• _TASK ITEM_
For the listing below, print exactly the lines from the line with "At hour 25.0: chamber" to the line with "Run 6A, hour", both included, and nothing beyond them.

• _RECORD SET_
Content starts
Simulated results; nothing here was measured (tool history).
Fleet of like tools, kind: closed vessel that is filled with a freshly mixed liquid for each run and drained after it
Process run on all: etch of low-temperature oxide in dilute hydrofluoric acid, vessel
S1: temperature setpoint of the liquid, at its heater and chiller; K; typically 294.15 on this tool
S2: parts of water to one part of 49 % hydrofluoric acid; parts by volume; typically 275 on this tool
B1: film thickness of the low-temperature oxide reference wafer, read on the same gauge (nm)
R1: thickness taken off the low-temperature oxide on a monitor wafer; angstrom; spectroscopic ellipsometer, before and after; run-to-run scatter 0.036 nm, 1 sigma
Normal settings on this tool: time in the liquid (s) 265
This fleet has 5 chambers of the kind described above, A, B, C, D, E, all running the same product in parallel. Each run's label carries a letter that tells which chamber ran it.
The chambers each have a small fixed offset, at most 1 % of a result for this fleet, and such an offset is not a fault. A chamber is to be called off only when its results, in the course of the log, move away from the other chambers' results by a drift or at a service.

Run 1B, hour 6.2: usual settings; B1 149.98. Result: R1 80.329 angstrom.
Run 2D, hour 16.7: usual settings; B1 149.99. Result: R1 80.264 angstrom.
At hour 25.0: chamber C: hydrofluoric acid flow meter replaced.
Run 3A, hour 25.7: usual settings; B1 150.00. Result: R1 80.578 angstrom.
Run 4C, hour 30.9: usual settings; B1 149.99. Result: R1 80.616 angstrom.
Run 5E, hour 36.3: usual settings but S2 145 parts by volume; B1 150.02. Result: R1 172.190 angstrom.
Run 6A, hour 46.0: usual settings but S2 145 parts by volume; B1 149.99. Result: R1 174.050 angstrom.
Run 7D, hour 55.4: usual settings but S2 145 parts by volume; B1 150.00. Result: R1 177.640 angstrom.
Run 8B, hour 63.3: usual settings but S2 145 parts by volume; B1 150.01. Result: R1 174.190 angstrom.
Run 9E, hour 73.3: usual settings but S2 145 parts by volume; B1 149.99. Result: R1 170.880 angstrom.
Content ends

• _REPLY_
At hour 25.0: chamber C: hydrofluoric acid flow meter replaced.
Run 3A, hour 25.7: usual settings; B1 150.00. Result: R1 80.578 angstrom.
Run 4C, hour 30.9: usual settings; B1 149.99. Result: R1 80.616 angstrom.
Run 5E, hour 36.3: usual settings but S2 145 parts by volume; B1 150.02. Result: R1 172.190 angstrom.
Run 6A, hour 46.0: usual settings but S2 145 parts by volume; B1 149.99. Result: R1 174.050 angstrom.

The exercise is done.